* Brief
Return every line of the listing below so that it matches the original exactly.

* Extracted entries
/---

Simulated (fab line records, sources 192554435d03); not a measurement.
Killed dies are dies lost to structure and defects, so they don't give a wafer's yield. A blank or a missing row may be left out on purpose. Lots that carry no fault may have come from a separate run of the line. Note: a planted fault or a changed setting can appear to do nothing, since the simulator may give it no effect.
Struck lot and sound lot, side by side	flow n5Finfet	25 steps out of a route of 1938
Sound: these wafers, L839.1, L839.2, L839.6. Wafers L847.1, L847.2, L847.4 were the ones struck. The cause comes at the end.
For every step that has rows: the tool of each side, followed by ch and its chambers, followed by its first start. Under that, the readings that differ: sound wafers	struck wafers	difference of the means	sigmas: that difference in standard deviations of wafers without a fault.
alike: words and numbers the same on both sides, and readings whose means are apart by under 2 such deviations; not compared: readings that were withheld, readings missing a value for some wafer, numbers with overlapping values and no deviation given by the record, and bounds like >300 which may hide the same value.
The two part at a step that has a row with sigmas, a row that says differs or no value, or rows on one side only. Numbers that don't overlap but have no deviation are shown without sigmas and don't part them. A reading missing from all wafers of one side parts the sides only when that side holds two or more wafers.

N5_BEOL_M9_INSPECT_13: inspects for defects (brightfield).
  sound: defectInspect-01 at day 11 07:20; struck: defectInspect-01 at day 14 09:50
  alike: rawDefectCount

\---

* Worked solution
Simulated (fab line records, sources 192554435d03); not a measurement.
Killed dies are dies lost to structure and defects, so they don't give a wafer's yield. A blank or a missing row may be left out on purpose. Lots that carry no fault may have come from a separate run of the line. Note: a planted fault or a changed setting can appear to do nothing, since the simulator may give it no effect.
Struck lot and sound lot, side by side	flow n5Finfet	25 steps out of a route of 1938
Sound: these wafers, L839.1, L839.2, L839.6. Wafers L847.1, L847.2, L847.4 were the ones struck. The cause comes at the end.
For every step that has rows: the tool of each side, followed by ch and its chambers, followed by its first start. Under that, the readings that differ: sound wafers	struck wafers	difference of the means	sigmas: that difference in standard deviations of wafers without a fault.
alike: words and numbers the same on both sides, and readings whose means are apart by under 2 such deviations; not compared: readings that were withheld, readings missing a value for some wafer, numbers with overlapping values and no deviation given by the record, and bounds like >300 which may hide the same value.
The two part at a step that has a row with sigmas, a row that says differs or no value, or rows on one side only. Numbers that don't overlap but have no deviation are shown without sigmas and don't part them. A reading missing from all wafers of one side parts the sides only when that side holds two or more wafers.

N5_BEOL_M9_INSPECT_13: inspects for defects (brightfield).
  sound: defectInspect-01 at day 11 07:20; struck: defectInspect-01 at day 14 09:50
  alike: rawDefectCount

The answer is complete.